::: Provided data

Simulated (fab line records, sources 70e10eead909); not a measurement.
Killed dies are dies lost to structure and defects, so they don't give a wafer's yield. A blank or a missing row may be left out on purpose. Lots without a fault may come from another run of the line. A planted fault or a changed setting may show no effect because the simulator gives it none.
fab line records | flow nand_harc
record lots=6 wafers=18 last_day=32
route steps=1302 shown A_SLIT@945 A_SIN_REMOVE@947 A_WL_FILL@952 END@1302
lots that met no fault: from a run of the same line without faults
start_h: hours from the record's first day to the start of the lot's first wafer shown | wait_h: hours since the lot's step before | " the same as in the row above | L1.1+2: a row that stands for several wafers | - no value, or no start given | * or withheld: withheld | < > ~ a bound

::::::

Assignment - Restate all of the lines in the material exactly as they are.

Response -
Simulated (fab line records, sources 70e10eead909); not a measurement.
Killed dies are dies lost to structure and defects, so they don't give a wafer's yield. A blank or a missing row may be left out on purpose. Lots without a fault may come from another run of the line. A planted fault or a changed setting may show no effect because the simulator gives it none.
fab line records | flow nand_harc
record lots=6 wafers=18 last_day=32
route steps=1302 shown A_SLIT@945 A_SIN_REMOVE@947 A_WL_FILL@952 END@1302
lots that met no fault: from a run of the same line without faults
start_h: hours from the record's first day to the start of the lot's first wafer shown | wait_h: hours since the lot's step before | " the same as in the row above | L1.1+2: a row that stands for several wafers | - no value, or no start given | * or withheld: withheld | < > ~ a bound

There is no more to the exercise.